> [DATA FOR REVIEW]
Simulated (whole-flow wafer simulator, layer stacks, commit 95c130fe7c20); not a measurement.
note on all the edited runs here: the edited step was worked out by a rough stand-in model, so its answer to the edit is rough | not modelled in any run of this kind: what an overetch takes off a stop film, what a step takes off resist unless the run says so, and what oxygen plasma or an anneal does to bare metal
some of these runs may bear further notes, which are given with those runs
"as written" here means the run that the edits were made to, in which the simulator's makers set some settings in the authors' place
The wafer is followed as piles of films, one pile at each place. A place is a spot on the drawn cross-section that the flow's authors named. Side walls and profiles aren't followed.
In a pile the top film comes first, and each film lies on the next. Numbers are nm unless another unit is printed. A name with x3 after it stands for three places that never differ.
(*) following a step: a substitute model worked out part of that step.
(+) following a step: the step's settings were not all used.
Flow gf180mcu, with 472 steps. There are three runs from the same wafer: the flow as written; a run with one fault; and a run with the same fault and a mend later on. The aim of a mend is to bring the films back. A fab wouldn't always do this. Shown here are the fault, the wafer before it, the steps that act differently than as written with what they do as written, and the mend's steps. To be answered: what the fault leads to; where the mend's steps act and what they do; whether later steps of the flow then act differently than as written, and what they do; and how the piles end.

> [WORK INSTRUCTION] Nothing but an exact transcription of the records is expected.

> [SOLUTION]
Simulated (whole-flow wafer simulator, layer stacks, commit 95c130fe7c20); not a measurement.
note on all the edited runs here: the edited step was worked out by a rough stand-in model, so its answer to the edit is rough | not modelled in any run of this kind: what an overetch takes off a stop film, what a step takes off resist unless the run says so, and what oxygen plasma or an anneal does to bare metal
some of these runs may bear further notes, which are given with those runs
"as written" here means the run that the edits were made to, in which the simulator's makers set some settings in the authors' place
The wafer is followed as piles of films, one pile at each place. A place is a spot on the drawn cross-section that the flow's authors named. Side walls and profiles aren't followed.
In a pile the top film comes first, and each film lies on the next. Numbers are nm unless another unit is printed. A name with x3 after it stands for three places that never differ.
(*) following a step: a substitute model worked out part of that step.
(+) following a step: the step's settings were not all used.
Flow gf180mcu, with 472 steps. There are three runs from the same wafer: the flow as written; a run with one fault; and a run with the same fault and a mend later on. The aim of a mend is to bring the films back. A fab wouldn't always do this. Shown here are the fault, the wafer before it, the steps that act differently than as written with what they do as written, and the mend's steps. To be answered: what the fault leads to; where the mend's steps act and what they do; whether later steps of the flow then act differently than as written, and what they do; and how the piles end.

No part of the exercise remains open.